[Exercise]
Copy word for word, please, the lines of the entries below running from the one containing "11,334.2,39.5,39,271,93.7,303.6,212.324,1648.37" to the one containing "12,362.1,39.5,39,364,121.6,331.5,212.022,1652.72", both ends included.

[Opening Data shown section]

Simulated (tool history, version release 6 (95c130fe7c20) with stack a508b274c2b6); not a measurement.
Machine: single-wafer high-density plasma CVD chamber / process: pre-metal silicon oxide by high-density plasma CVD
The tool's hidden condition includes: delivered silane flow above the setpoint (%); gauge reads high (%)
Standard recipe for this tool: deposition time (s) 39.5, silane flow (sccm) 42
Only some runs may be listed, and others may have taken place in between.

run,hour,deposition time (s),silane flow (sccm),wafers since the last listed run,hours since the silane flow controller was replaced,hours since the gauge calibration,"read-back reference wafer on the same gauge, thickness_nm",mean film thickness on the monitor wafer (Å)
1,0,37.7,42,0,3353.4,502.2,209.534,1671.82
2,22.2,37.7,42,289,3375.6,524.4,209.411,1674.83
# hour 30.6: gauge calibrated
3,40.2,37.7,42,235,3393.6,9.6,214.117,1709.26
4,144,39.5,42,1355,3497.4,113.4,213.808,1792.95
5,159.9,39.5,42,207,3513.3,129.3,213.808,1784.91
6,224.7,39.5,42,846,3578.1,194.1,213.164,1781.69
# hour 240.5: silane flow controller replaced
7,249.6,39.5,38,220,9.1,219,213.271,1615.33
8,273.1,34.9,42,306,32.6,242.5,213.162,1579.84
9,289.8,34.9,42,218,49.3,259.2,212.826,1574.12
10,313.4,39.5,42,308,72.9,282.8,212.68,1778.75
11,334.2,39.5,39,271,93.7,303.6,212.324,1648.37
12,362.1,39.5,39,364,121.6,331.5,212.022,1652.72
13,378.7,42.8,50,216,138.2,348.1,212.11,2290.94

[Closing Data shown section]

[Your solution]
11,334.2,39.5,39,271,93.7,303.6,212.324,1648.37
12,362.1,39.5,39,364,121.6,331.5,212.022,1652.72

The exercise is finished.